Dataset records

==========

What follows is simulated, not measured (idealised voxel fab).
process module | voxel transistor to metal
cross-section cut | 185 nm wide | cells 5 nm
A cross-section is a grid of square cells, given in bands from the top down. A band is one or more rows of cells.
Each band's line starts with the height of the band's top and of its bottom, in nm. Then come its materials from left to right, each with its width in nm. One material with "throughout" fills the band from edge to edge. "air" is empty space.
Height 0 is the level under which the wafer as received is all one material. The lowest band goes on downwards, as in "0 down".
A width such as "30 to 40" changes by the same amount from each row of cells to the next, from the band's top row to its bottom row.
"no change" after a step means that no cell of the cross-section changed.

==========

Action item
Copy out all of the records verbatim.

Your solution
What follows is simulated, not measured (idealised voxel fab).
process module | voxel transistor to metal
cross-section cut | 185 nm wide | cells 5 nm
A cross-section is a grid of square cells, given in bands from the top down. A band is one or more rows of cells.
Each band's line starts with the height of the band's top and of its bottom, in nm. Then come its materials from left to right, each with its width in nm. One material with "throughout" fills the band from edge to edge. "air" is empty space.
Height 0 is the level under which the wafer as received is all one material. The lowest band goes on downwards, as in "0 down".
A width such as "30 to 40" changes by the same amount from each row of cells to the next, from the band's top row to its bottom row.
"no change" after a step means that no cell of the cross-section changed.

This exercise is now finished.